START Data records

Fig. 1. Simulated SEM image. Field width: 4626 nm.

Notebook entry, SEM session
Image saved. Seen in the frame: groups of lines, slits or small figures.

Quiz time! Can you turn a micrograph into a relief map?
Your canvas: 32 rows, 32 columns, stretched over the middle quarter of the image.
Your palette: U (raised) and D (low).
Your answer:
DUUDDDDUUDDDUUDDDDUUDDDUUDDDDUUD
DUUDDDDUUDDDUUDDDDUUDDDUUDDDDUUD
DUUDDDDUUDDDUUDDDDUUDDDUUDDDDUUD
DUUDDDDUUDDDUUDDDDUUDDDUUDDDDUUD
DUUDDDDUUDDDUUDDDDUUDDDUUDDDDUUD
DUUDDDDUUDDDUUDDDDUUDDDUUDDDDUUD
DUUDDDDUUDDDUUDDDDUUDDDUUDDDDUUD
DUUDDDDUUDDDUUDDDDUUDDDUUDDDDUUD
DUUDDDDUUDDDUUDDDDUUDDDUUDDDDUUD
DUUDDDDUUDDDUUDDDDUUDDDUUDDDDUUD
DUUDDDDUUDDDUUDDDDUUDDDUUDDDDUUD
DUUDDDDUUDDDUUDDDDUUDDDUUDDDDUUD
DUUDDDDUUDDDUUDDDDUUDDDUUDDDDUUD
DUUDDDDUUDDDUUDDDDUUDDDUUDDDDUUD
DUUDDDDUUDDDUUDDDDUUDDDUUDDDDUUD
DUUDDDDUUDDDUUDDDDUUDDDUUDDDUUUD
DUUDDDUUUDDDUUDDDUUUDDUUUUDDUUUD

END Data records

Copy the records above exactly, please, but only from the first line through the line containing "Quiz time! Can".

▶ **Written response**
Fig. 1. Simulated SEM image. Field width: 4626 nm.

Notebook entry, SEM session
Image saved. Seen in the frame: groups of lines, slits or small figures.

Quiz time! Can you turn a micrograph into a relief map?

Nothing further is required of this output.